_Work order_.
Type out every line of the data again, exactly.

_Entries shown_.
──────────

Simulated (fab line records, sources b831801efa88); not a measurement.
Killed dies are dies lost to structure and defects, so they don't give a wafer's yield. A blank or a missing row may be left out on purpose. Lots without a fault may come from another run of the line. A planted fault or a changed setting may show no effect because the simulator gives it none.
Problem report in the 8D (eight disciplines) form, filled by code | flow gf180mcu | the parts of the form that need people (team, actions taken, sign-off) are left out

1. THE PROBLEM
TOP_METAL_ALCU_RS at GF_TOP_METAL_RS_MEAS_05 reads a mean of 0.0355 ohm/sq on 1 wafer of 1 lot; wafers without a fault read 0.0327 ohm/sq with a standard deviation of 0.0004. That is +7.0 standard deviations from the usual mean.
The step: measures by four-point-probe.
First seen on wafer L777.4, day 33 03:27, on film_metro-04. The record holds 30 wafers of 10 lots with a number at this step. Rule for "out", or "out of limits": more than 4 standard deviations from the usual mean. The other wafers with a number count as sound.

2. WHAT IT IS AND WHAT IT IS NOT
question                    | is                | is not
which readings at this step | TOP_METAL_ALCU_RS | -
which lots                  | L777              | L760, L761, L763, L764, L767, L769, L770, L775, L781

──────────

_Exercise response_.
Simulated (fab line records, sources b831801efa88); not a measurement.
Killed dies are dies lost to structure and defects, so they don't give a wafer's yield. A blank or a missing row may be left out on purpose. Lots without a fault may come from another run of the line. A planted fault or a changed setting may show no effect because the simulator gives it none.
Problem report in the 8D (eight disciplines) form, filled by code | flow gf180mcu | the parts of the form that need people (team, actions taken, sign-off) are left out

1. THE PROBLEM
TOP_METAL_ALCU_RS at GF_TOP_METAL_RS_MEAS_05 reads a mean of 0.0355 ohm/sq on 1 wafer of 1 lot; wafers without a fault read 0.0327 ohm/sq with a standard deviation of 0.0004. That is +7.0 standard deviations from the usual mean.
The step: measures by four-point-probe.
First seen on wafer L777.4, day 33 03:27, on film_metro-04. The record holds 30 wafers of 10 lots with a number at this step. Rule for "out", or "out of limits": more than 4 standard deviations from the usual mean. The other wafers with a number count as sound.

2. WHAT IT IS AND WHAT IT IS NOT
question                    | is                | is not
which readings at this step | TOP_METAL_ALCU_RS | -
which lots                  | L777              | L760, L761, L763, L764, L767, L769, L770, L775, L781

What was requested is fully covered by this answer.